=== Entries provided ===

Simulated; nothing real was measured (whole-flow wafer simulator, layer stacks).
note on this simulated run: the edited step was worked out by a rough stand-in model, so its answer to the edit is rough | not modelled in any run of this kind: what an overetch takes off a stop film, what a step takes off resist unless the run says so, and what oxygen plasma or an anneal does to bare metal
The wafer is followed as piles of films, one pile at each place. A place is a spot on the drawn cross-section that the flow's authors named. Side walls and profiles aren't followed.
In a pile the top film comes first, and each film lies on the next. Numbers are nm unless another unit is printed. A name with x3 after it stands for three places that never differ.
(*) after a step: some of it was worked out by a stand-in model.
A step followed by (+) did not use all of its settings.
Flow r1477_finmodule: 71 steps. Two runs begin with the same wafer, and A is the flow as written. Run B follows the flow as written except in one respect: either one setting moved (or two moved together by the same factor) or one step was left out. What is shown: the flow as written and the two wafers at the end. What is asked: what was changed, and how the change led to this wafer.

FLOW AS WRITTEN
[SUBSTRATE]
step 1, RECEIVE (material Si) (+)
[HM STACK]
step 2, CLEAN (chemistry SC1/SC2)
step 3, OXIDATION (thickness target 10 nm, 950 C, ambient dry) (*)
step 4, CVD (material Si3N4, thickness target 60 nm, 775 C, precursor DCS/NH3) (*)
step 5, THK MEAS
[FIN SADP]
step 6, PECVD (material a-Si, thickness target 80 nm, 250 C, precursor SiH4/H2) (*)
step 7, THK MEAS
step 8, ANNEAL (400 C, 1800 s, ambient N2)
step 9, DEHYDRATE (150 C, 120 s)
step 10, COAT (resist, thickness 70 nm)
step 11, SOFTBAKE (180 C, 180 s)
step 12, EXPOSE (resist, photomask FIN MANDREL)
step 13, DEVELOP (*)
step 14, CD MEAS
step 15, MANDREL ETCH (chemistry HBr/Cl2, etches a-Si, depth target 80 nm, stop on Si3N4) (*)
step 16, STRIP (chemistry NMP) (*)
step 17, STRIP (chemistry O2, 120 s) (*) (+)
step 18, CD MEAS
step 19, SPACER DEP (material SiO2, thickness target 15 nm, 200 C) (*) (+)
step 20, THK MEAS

===

● Work instruction
When you reach the line with "step 11, SOFTBAKE (180 C, 180 s)" in the records above, start writing out lines exactly, and stop once the line with "step 19, SPACER" has been written; include nothing else.

● Answer box
step 11, SOFTBAKE (180 C, 180 s)
step 12, EXPOSE (resist, photomask FIN MANDREL)
step 13, DEVELOP (*)
step 14, CD MEAS
step 15, MANDREL ETCH (chemistry HBr/Cl2, etches a-Si, depth target 80 nm, stop on Si3N4) (*)
step 16, STRIP (chemistry NMP) (*)
step 17, STRIP (chemistry O2, 120 s) (*) (+)
step 18, CD MEAS
step 19, SPACER DEP (material SiO2, thickness target 15 nm, 200 C) (*) (+)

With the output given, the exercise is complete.